▶ [MATERIAL SHOWN]
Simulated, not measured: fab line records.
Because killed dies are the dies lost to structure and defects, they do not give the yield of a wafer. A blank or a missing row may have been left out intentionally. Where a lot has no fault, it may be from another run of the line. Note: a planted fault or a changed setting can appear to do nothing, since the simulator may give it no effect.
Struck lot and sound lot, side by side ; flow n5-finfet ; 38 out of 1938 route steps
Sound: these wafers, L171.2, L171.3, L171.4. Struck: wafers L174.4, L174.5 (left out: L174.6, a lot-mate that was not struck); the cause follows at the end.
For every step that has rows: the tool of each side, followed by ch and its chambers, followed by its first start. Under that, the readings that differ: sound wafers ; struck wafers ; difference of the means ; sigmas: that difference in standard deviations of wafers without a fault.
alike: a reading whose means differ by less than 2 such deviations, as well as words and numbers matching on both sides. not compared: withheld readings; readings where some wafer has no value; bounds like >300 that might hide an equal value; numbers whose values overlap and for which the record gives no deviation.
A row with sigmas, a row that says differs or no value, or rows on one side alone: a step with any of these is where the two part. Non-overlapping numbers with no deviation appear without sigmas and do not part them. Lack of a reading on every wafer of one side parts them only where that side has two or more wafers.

▶ [TASK ITEM] The entire listing is to be repeated exactly.

▶ [YOUR SOLUTION]
Simulated, not measured: fab line records.
Because killed dies are the dies lost to structure and defects, they do not give the yield of a wafer. A blank or a missing row may have been left out intentionally. Where a lot has no fault, it may be from another run of the line. Note: a planted fault or a changed setting can appear to do nothing, since the simulator may give it no effect.
Struck lot and sound lot, side by side ; flow n5-finfet ; 38 out of 1938 route steps
Sound: these wafers, L171.2, L171.3, L171.4. Struck: wafers L174.4, L174.5 (left out: L174.6, a lot-mate that was not struck); the cause follows at the end.
For every step that has rows: the tool of each side, followed by ch and its chambers, followed by its first start. Under that, the readings that differ: sound wafers ; struck wafers ; difference of the means ; sigmas: that difference in standard deviations of wafers without a fault.
alike: a reading whose means differ by less than 2 such deviations, as well as words and numbers matching on both sides. not compared: withheld readings; readings where some wafer has no value; bounds like >300 that might hide an equal value; numbers whose values overlap and for which the record gives no deviation.
A row with sigmas, a row that says differs or no value, or rows on one side alone: a step with any of these is where the two part. Non-overlapping numbers with no deviation appear without sigmas and do not part them. Lack of a reading on every wafer of one side parts them only where that side has two or more wafers.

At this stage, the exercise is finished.